Exercise —
Please retype the listing below, matching every line exactly.

━━━━━━━━━━━━━━━━━━━━

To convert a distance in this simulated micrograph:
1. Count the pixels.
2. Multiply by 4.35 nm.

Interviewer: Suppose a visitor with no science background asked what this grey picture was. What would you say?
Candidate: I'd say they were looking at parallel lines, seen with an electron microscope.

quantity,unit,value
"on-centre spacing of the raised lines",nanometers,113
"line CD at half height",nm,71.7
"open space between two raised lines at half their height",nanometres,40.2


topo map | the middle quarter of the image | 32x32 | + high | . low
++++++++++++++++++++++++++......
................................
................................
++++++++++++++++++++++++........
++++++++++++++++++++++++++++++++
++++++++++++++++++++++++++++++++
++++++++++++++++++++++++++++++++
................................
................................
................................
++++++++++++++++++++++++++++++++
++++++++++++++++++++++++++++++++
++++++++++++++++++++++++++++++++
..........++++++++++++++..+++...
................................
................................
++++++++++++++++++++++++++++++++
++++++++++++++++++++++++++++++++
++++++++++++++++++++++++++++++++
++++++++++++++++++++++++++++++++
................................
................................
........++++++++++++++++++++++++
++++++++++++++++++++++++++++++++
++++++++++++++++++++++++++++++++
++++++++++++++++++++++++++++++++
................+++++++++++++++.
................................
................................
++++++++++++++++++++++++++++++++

━━━━━━━━━━━━━━━━━━━━

Task output —
To convert a distance in this simulated micrograph:
1. Count the pixels.
2. Multiply by 4.35 nm.

Interviewer: Suppose a visitor with no science background asked what this grey picture was. What would you say?
Candidate: I'd say they were looking at parallel lines, seen with an electron microscope.

quantity,unit,value
"on-centre spacing of the raised lines",nanometers,113
"line CD at half height",nm,71.7
"open space between two raised lines at half their height",nanometres,40.2


topo map | the middle quarter of the image | 32x32 | + high | . low
++++++++++++++++++++++++++......
................................
................................
++++++++++++++++++++++++........
++++++++++++++++++++++++++++++++
++++++++++++++++++++++++++++++++
++++++++++++++++++++++++++++++++
................................
................................
................................
++++++++++++++++++++++++++++++++
++++++++++++++++++++++++++++++++
++++++++++++++++++++++++++++++++
..........++++++++++++++..+++...
................................
................................
++++++++++++++++++++++++++++++++
++++++++++++++++++++++++++++++++
++++++++++++++++++++++++++++++++
++++++++++++++++++++++++++++++++
................................
................................
........++++++++++++++++++++++++
++++++++++++++++++++++++++++++++
++++++++++++++++++++++++++++++++
++++++++++++++++++++++++++++++++
................+++++++++++++++.
................................
................................
++++++++++++++++++++++++++++++++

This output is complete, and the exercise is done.